- _BRIEF_
All of the entries below are to be copied word for word.

⟨

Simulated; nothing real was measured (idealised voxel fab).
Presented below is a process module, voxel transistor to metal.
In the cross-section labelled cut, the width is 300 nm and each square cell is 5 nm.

⟩

- _SOLUTION_
Simulated; nothing real was measured (idealised voxel fab).
Presented below is a process module, voxel transistor to metal.
In the cross-section labelled cut, the width is 300 nm and each square cell is 5 nm.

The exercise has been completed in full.